Please copy out the records that follow exactly as they stand.

____ RECORDED INFORMATION

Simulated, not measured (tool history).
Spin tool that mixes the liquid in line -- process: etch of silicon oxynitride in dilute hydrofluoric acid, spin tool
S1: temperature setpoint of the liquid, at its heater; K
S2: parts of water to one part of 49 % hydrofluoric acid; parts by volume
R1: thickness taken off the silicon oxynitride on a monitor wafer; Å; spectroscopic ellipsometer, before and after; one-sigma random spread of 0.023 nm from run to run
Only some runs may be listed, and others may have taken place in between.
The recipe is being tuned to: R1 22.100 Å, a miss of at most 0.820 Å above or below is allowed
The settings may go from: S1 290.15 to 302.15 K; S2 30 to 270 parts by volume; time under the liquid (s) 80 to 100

________

WRITTEN REPLY:
Simulated, not measured (tool history).
Spin tool that mixes the liquid in line -- process: etch of silicon oxynitride in dilute hydrofluoric acid, spin tool
S1: temperature setpoint of the liquid, at its heater; K
S2: parts of water to one part of 49 % hydrofluoric acid; parts by volume
R1: thickness taken off the silicon oxynitride on a monitor wafer; Å; spectroscopic ellipsometer, before and after; one-sigma random spread of 0.023 nm from run to run
Only some runs may be listed, and others may have taken place in between.
The recipe is being tuned to: R1 22.100 Å, a miss of at most 0.820 Å above or below is allowed
The settings may go from: S1 290.15 to 302.15 K; S2 30 to 270 parts by volume; time under the liquid (s) 80 to 100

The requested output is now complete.